Assignment: The response must consist of all the records, retyped exactly.

Given data:
--- START ---
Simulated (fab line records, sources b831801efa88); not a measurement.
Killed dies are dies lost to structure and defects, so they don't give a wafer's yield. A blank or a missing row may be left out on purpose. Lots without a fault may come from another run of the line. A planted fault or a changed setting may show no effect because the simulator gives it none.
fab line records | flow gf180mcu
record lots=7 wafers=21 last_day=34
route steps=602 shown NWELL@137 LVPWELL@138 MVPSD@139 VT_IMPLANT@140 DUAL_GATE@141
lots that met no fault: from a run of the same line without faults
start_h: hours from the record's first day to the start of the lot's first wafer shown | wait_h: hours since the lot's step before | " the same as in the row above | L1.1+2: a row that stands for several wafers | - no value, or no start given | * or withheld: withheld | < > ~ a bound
--- END ---

Task solution:
Simulated (fab line records, sources b831801efa88); not a measurement.
Killed dies are dies lost to structure and defects, so they don't give a wafer's yield. A blank or a missing row may be left out on purpose. Lots without a fault may come from another run of the line. A planted fault or a changed setting may show no effect because the simulator gives it none.
fab line records | flow gf180mcu
record lots=7 wafers=21 last_day=34
route steps=602 shown NWELL@137 LVPWELL@138 MVPSD@139 VT_IMPLANT@140 DUAL_GATE@141
lots that met no fault: from a run of the same line without faults
start_h: hours from the record's first day to the start of the lot's first wafer shown | wait_h: hours since the lot's step before | " the same as in the row above | L1.1+2: a row that stands for several wafers | - no value, or no start given | * or withheld: withheld | < > ~ a bound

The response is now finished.